*** Opening of GIVEN INFORMATION ***
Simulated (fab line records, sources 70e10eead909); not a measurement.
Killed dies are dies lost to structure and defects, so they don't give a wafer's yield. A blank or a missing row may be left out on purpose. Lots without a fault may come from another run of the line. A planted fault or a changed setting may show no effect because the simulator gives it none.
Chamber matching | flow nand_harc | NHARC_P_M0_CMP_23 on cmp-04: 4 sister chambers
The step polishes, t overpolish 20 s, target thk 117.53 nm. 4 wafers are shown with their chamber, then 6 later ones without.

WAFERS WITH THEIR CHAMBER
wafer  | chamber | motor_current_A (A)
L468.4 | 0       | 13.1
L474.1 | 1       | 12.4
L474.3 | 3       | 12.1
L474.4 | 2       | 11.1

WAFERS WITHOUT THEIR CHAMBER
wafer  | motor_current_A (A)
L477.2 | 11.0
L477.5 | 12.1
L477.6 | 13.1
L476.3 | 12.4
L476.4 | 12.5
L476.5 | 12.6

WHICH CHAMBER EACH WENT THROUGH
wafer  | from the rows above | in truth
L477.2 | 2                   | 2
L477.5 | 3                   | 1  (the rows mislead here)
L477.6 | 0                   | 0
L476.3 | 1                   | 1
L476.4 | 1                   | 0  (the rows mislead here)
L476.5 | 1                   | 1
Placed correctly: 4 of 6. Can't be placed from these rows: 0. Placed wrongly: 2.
*** Close of GIVEN INFORMATION ***

TASK ITEM :: Reproduce all of the records exactly.

WORKED SOLUTION ::
Simulated (fab line records, sources 70e10eead909); not a measurement.
Killed dies are dies lost to structure and defects, so they don't give a wafer's yield. A blank or a missing row may be left out on purpose. Lots without a fault may come from another run of the line. A planted fault or a changed setting may show no effect because the simulator gives it none.
Chamber matching | flow nand_harc | NHARC_P_M0_CMP_23 on cmp-04: 4 sister chambers
The step polishes, t overpolish 20 s, target thk 117.53 nm. 4 wafers are shown with their chamber, then 6 later ones without.

WAFERS WITH THEIR CHAMBER
wafer  | chamber | motor_current_A (A)
L468.4 | 0       | 13.1
L474.1 | 1       | 12.4
L474.3 | 3       | 12.1
L474.4 | 2       | 11.1

WAFERS WITHOUT THEIR CHAMBER
wafer  | motor_current_A (A)
L477.2 | 11.0
L477.5 | 12.1
L477.6 | 13.1
L476.3 | 12.4
L476.4 | 12.5
L476.5 | 12.6

WHICH CHAMBER EACH WENT THROUGH
wafer  | from the rows above | in truth
L477.2 | 2                   | 2
L477.5 | 3                   | 1  (the rows mislead here)
L477.6 | 0                   | 0
L476.3 | 1                   | 1
L476.4 | 1                   | 0  (the rows mislead here)
L476.5 | 1                   | 1
Placed correctly: 4 of 6. Can't be placed from these rows: 0. Placed wrongly: 2.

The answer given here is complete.